-- Brief --
Please return, with no alterations, the lines below from the very first through the one that contains "DDDDUUUUUUUUUUUU".

- - -

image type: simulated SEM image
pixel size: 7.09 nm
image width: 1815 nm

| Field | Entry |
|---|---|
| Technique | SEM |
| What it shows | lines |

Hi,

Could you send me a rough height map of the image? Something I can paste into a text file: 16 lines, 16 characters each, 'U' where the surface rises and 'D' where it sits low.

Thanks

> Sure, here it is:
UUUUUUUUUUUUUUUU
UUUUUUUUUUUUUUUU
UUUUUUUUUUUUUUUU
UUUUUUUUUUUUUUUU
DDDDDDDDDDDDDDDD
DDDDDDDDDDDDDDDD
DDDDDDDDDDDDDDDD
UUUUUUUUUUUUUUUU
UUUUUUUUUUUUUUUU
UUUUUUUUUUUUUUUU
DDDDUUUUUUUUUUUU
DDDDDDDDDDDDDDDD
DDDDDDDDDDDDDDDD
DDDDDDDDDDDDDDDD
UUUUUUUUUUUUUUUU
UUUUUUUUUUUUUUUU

- - -

-- Response box --
image type: simulated SEM image
pixel size: 7.09 nm
image width: 1815 nm

| Field | Entry |
|---|---|
| Technique | SEM |
| What it shows | lines |

Hi,

Could you send me a rough height map of the image? Something I can paste into a text file: 16 lines, 16 characters each, 'U' where the surface rises and 'D' where it sits low.

Thanks

> Sure, here it is:
UUUUUUUUUUUUUUUU
UUUUUUUUUUUUUUUU
UUUUUUUUUUUUUUUU
UUUUUUUUUUUUUUUU
DDDDDDDDDDDDDDDD
DDDDDDDDDDDDDDDD
DDDDDDDDDDDDDDDD
UUUUUUUUUUUUUUUU
UUUUUUUUUUUUUUUU
UUUUUUUUUUUUUUUU
DDDDUUUUUUUUUUUU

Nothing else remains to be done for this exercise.